Assignment ▸ Retype each line of the listing below, from the first through the one holding "edge_zone: pressure of", with no other lines.

Dataset content ▸
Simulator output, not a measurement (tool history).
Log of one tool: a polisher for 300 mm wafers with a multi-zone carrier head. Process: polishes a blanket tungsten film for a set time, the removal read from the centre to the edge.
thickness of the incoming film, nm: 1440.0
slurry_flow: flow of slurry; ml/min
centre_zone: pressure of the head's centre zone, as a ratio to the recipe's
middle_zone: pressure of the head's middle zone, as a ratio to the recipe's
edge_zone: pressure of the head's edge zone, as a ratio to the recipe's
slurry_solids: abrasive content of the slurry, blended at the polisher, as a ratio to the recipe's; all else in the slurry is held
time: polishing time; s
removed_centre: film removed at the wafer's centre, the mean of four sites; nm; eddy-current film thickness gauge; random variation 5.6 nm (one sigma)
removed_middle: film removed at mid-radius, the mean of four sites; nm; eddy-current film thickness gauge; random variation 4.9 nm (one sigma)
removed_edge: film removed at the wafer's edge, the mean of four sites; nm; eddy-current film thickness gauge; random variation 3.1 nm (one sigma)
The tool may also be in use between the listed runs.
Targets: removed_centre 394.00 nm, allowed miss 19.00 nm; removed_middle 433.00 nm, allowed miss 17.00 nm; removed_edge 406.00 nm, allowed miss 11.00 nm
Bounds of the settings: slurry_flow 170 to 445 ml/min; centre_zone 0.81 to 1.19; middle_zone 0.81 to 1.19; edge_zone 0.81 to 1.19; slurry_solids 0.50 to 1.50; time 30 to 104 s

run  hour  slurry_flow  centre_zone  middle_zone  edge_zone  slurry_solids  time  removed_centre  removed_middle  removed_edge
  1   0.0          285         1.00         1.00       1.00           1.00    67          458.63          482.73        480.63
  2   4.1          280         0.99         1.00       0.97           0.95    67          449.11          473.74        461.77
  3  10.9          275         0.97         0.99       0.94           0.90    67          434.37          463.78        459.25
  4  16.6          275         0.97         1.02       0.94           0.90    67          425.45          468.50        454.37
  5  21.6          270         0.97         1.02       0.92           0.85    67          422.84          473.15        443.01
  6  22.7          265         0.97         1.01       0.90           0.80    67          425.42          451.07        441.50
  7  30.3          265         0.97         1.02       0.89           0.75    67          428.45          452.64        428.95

Response area ▸
Simulator output, not a measurement (tool history).
Log of one tool: a polisher for 300 mm wafers with a multi-zone carrier head. Process: polishes a blanket tungsten film for a set time, the removal read from the centre to the edge.
thickness of the incoming film, nm: 1440.0
slurry_flow: flow of slurry; ml/min
centre_zone: pressure of the head's centre zone, as a ratio to the recipe's
middle_zone: pressure of the head's middle zone, as a ratio to the recipe's
edge_zone: pressure of the head's edge zone, as a ratio to the recipe's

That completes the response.